**ACTION ITEM**: Reproduce the listing exactly, keeping every word as it is.

────────────────────────────────────────

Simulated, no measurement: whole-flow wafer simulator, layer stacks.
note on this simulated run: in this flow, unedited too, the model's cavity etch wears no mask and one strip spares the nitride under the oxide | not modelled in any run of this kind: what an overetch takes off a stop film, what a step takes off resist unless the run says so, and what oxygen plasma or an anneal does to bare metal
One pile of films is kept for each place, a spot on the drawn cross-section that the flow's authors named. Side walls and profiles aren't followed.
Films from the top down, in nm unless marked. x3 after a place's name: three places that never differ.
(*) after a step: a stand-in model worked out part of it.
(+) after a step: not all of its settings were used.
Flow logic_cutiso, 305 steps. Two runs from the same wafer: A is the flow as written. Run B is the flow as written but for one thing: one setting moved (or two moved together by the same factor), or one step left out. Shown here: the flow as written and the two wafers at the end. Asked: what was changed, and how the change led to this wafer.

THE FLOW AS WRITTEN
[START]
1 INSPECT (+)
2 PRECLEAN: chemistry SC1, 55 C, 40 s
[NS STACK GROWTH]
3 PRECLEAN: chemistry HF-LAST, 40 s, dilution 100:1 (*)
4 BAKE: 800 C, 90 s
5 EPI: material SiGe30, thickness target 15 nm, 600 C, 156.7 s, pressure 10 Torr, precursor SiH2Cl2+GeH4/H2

────────────────────────────────────────

**TASK RESPONSE**:
Simulated, no measurement: whole-flow wafer simulator, layer stacks.
note on this simulated run: in this flow, unedited too, the model's cavity etch wears no mask and one strip spares the nitride under the oxide | not modelled in any run of this kind: what an overetch takes off a stop film, what a step takes off resist unless the run says so, and what oxygen plasma or an anneal does to bare metal
One pile of films is kept for each place, a spot on the drawn cross-section that the flow's authors named. Side walls and profiles aren't followed.
Films from the top down, in nm unless marked. x3 after a place's name: three places that never differ.
(*) after a step: a stand-in model worked out part of it.
(+) after a step: not all of its settings were used.
Flow logic_cutiso, 305 steps. Two runs from the same wafer: A is the flow as written. Run B is the flow as written but for one thing: one setting moved (or two moved together by the same factor), or one step left out. Shown here: the flow as written and the two wafers at the end. Asked: what was changed, and how the change led to this wafer.

THE FLOW AS WRITTEN
[START]
1 INSPECT (+)
2 PRECLEAN: chemistry SC1, 55 C, 40 s
[NS STACK GROWTH]
3 PRECLEAN: chemistry HF-LAST, 40 s, dilution 100:1 (*)
4 BAKE: 800 C, 90 s
5 EPI: material SiGe30, thickness target 15 nm, 600 C, 156.7 s, pressure 10 Torr, precursor SiH2Cl2+GeH4/H2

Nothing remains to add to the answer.